> **WORK TASK**
Start the output with the opening line of the listing below and continue, reproducing each line exactly, up to and including the line that contains "startH: hours from".

▼
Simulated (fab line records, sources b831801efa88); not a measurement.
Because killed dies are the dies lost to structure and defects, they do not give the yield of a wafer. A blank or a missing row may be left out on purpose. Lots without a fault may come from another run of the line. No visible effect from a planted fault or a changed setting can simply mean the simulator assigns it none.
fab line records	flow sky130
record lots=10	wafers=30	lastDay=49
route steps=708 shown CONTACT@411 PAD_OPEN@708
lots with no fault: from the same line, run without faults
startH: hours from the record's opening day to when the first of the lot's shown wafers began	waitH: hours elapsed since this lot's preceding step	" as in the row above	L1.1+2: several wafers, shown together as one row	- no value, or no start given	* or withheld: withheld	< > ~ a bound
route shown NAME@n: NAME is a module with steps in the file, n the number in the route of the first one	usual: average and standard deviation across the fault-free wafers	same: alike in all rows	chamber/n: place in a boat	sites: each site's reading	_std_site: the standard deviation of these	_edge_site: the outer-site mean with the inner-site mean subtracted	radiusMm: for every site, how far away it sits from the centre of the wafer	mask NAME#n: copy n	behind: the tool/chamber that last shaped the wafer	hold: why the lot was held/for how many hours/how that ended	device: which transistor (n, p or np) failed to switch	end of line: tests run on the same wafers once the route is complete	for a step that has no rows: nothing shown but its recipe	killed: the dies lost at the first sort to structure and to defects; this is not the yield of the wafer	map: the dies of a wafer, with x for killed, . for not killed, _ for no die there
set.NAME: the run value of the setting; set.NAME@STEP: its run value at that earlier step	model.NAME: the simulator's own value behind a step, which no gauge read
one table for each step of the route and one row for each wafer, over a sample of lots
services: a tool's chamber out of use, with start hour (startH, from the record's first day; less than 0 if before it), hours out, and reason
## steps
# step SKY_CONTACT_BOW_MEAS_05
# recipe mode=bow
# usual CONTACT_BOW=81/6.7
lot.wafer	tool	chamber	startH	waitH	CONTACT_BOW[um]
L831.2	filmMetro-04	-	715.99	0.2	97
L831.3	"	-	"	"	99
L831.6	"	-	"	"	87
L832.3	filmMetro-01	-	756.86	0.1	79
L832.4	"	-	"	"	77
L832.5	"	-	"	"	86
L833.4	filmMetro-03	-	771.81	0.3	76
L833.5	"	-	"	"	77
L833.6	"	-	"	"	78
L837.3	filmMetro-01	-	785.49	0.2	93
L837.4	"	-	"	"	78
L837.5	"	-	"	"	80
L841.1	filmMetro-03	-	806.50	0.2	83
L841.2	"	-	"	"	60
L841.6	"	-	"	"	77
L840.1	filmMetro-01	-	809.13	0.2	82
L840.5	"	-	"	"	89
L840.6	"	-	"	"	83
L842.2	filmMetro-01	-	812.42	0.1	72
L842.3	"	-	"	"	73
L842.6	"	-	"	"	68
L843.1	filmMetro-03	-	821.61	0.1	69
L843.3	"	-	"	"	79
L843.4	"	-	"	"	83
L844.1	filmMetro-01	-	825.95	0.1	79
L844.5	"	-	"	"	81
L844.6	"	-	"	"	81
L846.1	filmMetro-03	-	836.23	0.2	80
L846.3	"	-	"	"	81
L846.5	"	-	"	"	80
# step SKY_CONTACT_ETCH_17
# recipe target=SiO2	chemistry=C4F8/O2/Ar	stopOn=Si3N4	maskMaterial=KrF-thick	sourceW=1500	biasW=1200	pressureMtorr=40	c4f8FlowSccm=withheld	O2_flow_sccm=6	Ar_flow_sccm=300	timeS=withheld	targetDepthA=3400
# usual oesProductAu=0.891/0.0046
▲

> **WRITTEN SOLUTION**
Simulated (fab line records, sources b831801efa88); not a measurement.
Because killed dies are the dies lost to structure and defects, they do not give the yield of a wafer. A blank or a missing row may be left out on purpose. Lots without a fault may come from another run of the line. No visible effect from a planted fault or a changed setting can simply mean the simulator assigns it none.
fab line records	flow sky130
record lots=10	wafers=30	lastDay=49
route steps=708 shown CONTACT@411 PAD_OPEN@708
lots with no fault: from the same line, run without faults
startH: hours from the record's opening day to when the first of the lot's shown wafers began	waitH: hours elapsed since this lot's preceding step	" as in the row above	L1.1+2: several wafers, shown together as one row	- no value, or no start given	* or withheld: withheld	< > ~ a bound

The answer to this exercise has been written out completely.